WORK INSTRUCTION:
Every line of the data, first to last, must be written out unchanged.

↓↓↓
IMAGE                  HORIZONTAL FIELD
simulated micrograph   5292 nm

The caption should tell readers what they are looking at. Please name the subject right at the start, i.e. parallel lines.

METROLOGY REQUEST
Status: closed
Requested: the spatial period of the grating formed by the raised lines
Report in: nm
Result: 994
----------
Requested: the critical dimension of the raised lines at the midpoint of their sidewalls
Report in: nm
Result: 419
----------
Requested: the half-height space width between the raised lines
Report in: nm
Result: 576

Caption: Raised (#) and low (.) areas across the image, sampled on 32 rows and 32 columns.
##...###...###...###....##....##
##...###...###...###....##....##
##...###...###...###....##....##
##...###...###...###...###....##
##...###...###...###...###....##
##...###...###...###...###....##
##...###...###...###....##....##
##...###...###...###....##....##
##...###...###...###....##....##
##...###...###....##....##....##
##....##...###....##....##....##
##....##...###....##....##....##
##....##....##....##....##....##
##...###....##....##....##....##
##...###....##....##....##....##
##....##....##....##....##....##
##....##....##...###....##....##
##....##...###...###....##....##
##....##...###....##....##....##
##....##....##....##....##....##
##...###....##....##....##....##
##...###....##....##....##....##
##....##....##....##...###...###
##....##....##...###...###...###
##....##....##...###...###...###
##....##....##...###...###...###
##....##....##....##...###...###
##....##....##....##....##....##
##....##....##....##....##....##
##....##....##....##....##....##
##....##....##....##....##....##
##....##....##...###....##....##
↑↑↑

RESPONSE AREA:
IMAGE                  HORIZONTAL FIELD
simulated micrograph   5292 nm

The caption should tell readers what they are looking at. Please name the subject right at the start, i.e. parallel lines.

METROLOGY REQUEST
Status: closed
Requested: the spatial period of the grating formed by the raised lines
Report in: nm
Result: 994
----------
Requested: the critical dimension of the raised lines at the midpoint of their sidewalls
Report in: nm
Result: 419
----------
Requested: the half-height space width between the raised lines
Report in: nm
Result: 576

Caption: Raised (#) and low (.) areas across the image, sampled on 32 rows and 32 columns.
##...###...###...###....##....##
##...###...###...###....##....##
##...###...###...###....##....##
##...###...###...###...###....##
##...###...###...###...###....##
##...###...###...###...###....##
##...###...###...###....##....##
##...###...###...###....##....##
##...###...###...###....##....##
##...###...###....##....##....##
##....##...###....##....##....##
##....##...###....##....##....##
##....##....##....##....##....##
##...###....##....##....##....##
##...###....##....##....##....##
##....##....##....##....##....##
##....##....##...###....##....##
##....##...###...###....##....##
##....##...###....##....##....##
##....##....##....##....##....##
##...###....##....##....##....##
##...###....##....##....##....##
##....##....##....##...###...###
##....##....##...###...###...###
##....##....##...###...###...###
##....##....##...###...###...###
##....##....##....##...###...###
##....##....##....##....##....##
##....##....##....##....##....##
##....##....##....##....##....##
##....##....##....##....##....##
##....##....##...###....##....##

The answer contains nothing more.